▶ **Exercise**: Up to and including the line containing "note on this", set down each line of the entries below exactly, starting from the first, and leave out the rest.

%%
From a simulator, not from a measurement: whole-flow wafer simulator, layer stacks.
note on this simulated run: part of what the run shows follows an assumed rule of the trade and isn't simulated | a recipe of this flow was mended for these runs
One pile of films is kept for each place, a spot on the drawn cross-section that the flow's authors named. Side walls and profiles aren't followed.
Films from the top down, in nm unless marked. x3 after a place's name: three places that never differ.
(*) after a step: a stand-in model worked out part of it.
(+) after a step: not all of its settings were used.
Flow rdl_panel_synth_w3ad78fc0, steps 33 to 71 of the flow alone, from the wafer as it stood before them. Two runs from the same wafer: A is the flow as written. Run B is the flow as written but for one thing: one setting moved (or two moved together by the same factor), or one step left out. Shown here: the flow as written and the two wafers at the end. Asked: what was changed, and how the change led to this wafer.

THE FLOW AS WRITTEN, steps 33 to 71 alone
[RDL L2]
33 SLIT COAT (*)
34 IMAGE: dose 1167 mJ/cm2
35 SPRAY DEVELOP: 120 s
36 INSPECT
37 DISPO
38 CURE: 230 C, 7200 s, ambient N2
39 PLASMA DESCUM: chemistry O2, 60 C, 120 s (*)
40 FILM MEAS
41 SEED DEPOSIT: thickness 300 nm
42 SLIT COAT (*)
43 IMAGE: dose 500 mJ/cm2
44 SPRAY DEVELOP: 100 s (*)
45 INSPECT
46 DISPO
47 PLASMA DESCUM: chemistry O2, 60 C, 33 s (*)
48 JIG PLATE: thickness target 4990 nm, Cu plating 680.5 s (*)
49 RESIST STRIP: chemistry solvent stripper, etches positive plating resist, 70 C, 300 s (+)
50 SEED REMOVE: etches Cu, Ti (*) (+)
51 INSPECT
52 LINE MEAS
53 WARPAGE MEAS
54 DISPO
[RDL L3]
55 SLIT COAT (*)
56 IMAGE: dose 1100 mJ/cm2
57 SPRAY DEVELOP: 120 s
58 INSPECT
%%

▶ **Answer area**:
From a simulator, not from a measurement: whole-flow wafer simulator, layer stacks.
note on this simulated run: part of what the run shows follows an assumed rule of the trade and isn't simulated | a recipe of this flow was mended for these runs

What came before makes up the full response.